• [Dataset excerpts]
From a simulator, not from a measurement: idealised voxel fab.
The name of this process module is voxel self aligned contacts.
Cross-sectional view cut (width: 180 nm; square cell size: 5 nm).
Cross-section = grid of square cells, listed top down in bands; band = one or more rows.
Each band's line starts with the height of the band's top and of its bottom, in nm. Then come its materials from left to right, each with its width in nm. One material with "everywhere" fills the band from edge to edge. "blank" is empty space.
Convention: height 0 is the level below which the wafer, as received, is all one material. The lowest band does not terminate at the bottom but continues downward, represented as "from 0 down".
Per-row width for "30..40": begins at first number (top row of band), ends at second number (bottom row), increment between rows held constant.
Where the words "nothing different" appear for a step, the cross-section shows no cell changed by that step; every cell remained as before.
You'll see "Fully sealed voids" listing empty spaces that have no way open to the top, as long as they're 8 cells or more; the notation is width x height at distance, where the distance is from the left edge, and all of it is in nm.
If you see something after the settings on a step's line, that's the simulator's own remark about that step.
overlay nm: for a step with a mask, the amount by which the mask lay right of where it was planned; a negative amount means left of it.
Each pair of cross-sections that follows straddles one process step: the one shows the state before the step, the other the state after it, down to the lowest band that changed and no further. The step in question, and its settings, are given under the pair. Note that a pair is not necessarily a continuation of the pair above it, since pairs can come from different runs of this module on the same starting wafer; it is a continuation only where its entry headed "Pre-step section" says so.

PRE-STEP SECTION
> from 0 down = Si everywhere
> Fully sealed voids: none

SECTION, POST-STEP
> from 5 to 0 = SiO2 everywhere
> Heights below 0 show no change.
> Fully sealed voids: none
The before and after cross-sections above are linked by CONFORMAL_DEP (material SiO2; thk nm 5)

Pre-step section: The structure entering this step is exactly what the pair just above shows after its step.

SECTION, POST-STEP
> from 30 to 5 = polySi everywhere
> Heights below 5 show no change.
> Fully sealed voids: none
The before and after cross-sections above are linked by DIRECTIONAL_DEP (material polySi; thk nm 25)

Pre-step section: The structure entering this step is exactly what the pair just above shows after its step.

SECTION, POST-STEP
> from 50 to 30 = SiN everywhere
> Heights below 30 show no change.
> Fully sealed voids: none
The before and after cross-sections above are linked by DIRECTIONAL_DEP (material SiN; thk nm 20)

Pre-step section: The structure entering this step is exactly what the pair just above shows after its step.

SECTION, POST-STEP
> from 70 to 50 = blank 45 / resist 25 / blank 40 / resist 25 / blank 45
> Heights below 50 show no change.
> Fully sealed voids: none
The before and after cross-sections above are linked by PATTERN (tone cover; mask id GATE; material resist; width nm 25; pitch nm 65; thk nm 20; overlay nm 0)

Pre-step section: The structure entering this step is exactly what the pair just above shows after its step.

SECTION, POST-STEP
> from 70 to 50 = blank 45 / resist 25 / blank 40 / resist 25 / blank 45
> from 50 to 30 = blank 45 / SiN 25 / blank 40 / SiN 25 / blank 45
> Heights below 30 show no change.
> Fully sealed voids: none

• [Task item] Reproduce the listing above exactly as far as the line with "overlay nm: for", that line included.

• [Your solution]
From a simulator, not from a measurement: idealised voxel fab.
The name of this process module is voxel self aligned contacts.
Cross-sectional view cut (width: 180 nm; square cell size: 5 nm).
Cross-section = grid of square cells, listed top down in bands; band = one or more rows.
Each band's line starts with the height of the band's top and of its bottom, in nm. Then come its materials from left to right, each with its width in nm. One material with "everywhere" fills the band from edge to edge. "blank" is empty space.
Convention: height 0 is the level below which the wafer, as received, is all one material. The lowest band does not terminate at the bottom but continues downward, represented as "from 0 down".
Per-row width for "30..40": begins at first number (top row of band), ends at second number (bottom row), increment between rows held constant.
Where the words "nothing different" appear for a step, the cross-section shows no cell changed by that step; every cell remained as before.
You'll see "Fully sealed voids" listing empty spaces that have no way open to the top, as long as they're 8 cells or more; the notation is width x height at distance, where the distance is from the left edge, and all of it is in nm.
If you see something after the settings on a step's line, that's the simulator's own remark about that step.
overlay nm: for a step with a mask, the amount by which the mask lay right of where it was planned; a negative amount means left of it.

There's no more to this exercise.